Work task
Will you return, word for word, only the lines from the top of the data below down to and including the one with "R3: thickness taken"?

Provided information
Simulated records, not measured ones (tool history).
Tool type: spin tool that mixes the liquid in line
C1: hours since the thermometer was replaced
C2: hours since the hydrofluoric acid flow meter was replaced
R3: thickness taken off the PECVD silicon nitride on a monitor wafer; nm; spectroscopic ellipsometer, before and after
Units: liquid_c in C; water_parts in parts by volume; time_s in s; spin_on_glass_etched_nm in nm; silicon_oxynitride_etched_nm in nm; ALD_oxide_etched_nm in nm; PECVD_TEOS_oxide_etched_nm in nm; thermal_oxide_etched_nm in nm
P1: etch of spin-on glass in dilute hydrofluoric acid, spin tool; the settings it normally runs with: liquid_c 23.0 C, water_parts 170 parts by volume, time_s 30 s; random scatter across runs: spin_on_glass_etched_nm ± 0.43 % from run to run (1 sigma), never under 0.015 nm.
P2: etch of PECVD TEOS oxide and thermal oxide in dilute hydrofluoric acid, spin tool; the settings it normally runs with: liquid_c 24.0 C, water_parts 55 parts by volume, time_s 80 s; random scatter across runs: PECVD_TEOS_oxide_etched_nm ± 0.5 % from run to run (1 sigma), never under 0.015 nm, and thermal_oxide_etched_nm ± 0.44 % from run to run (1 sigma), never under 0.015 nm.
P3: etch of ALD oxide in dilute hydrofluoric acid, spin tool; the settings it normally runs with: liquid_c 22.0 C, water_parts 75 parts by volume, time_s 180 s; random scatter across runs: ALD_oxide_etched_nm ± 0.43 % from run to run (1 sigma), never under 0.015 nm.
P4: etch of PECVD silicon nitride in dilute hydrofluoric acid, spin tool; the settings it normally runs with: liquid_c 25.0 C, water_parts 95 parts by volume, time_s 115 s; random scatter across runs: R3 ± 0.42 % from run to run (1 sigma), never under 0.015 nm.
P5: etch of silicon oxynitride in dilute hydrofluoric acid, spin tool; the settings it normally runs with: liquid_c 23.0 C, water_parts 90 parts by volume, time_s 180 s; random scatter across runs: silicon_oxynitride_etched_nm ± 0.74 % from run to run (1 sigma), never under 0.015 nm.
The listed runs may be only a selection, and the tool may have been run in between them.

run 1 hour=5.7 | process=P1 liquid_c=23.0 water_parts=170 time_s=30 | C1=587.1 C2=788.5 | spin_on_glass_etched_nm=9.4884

Written response
Simulated records, not measured ones (tool history).
Tool type: spin tool that mixes the liquid in line
C1: hours since the thermometer was replaced
C2: hours since the hydrofluoric acid flow meter was replaced
R3: thickness taken off the PECVD silicon nitride on a monitor wafer; nm; spectroscopic ellipsometer, before and after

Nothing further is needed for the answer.